*Work request*: Exactly reproduce the lines from the top of the entries below through the line containing "Normal settings on", with both ends included.

*Recorded information*:
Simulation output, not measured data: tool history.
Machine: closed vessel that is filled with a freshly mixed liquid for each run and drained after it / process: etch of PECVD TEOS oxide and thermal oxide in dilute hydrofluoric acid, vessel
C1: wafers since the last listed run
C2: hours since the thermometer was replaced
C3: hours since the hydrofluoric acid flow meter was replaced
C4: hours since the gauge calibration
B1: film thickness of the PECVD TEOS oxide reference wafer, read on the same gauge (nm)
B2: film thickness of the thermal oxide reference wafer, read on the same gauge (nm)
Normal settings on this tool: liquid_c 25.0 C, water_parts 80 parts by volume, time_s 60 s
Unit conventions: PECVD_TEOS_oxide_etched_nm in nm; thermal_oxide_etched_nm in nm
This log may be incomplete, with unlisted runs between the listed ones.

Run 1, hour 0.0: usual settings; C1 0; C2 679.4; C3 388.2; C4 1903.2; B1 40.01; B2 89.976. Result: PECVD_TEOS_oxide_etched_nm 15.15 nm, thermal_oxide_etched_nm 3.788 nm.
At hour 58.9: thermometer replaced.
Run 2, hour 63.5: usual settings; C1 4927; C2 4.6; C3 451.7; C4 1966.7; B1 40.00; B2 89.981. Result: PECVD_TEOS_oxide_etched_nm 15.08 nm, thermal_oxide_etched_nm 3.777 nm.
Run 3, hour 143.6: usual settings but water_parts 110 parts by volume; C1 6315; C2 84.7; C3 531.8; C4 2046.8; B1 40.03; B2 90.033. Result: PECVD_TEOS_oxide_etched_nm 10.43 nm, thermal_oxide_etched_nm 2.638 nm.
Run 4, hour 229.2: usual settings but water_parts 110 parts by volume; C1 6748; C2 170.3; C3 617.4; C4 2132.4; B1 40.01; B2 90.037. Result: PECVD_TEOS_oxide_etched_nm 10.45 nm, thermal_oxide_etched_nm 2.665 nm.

*Task answer*:
Simulation output, not measured data: tool history.
Machine: closed vessel that is filled with a freshly mixed liquid for each run and drained after it / process: etch of PECVD TEOS oxide and thermal oxide in dilute hydrofluoric acid, vessel
C1: wafers since the last listed run
C2: hours since the thermometer was replaced
C3: hours since the hydrofluoric acid flow meter was replaced
C4: hours since the gauge calibration
B1: film thickness of the PECVD TEOS oxide reference wafer, read on the same gauge (nm)
B2: film thickness of the thermal oxide reference wafer, read on the same gauge (nm)
Normal settings on this tool: liquid_c 25.0 C, water_parts 80 parts by volume, time_s 60 s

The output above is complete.